** GIVEN ENTRIES **
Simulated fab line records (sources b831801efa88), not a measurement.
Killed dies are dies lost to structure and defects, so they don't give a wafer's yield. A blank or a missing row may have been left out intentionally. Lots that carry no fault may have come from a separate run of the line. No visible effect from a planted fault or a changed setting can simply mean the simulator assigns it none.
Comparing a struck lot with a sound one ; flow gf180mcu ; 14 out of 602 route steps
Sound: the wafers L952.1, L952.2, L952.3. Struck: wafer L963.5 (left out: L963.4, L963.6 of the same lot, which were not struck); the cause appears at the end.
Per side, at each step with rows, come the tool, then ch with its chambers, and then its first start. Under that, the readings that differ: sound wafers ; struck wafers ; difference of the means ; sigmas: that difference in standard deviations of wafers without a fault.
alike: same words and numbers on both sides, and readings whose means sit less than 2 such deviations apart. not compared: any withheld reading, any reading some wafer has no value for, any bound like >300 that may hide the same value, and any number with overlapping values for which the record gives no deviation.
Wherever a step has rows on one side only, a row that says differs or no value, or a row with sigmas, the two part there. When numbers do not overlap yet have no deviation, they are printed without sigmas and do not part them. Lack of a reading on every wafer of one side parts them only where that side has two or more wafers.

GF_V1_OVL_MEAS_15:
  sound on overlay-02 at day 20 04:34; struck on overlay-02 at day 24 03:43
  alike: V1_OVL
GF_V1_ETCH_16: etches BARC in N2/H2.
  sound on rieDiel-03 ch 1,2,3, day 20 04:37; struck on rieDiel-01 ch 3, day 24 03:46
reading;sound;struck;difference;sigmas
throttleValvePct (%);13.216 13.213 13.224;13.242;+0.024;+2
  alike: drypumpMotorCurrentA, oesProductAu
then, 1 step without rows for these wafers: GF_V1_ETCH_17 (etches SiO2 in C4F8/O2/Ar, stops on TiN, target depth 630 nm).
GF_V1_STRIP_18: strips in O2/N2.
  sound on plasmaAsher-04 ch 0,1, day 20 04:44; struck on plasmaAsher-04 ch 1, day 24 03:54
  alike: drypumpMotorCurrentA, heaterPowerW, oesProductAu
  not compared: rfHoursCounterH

** REQUIRED ACTION **
Output each line exactly, from the first line of the data down to the line that contains "Per side, at", both included.

** TASK OUTPUT **
Simulated fab line records (sources b831801efa88), not a measurement.
Killed dies are dies lost to structure and defects, so they don't give a wafer's yield. A blank or a missing row may have been left out intentionally. Lots that carry no fault may have come from a separate run of the line. No visible effect from a planted fault or a changed setting can simply mean the simulator assigns it none.
Comparing a struck lot with a sound one ; flow gf180mcu ; 14 out of 602 route steps
Sound: the wafers L952.1, L952.2, L952.3. Struck: wafer L963.5 (left out: L963.4, L963.6 of the same lot, which were not struck); the cause appears at the end.
Per side, at each step with rows, come the tool, then ch with its chambers, and then its first start. Under that, the readings that differ: sound wafers ; struck wafers ; difference of the means ; sigmas: that difference in standard deviations of wafers without a fault.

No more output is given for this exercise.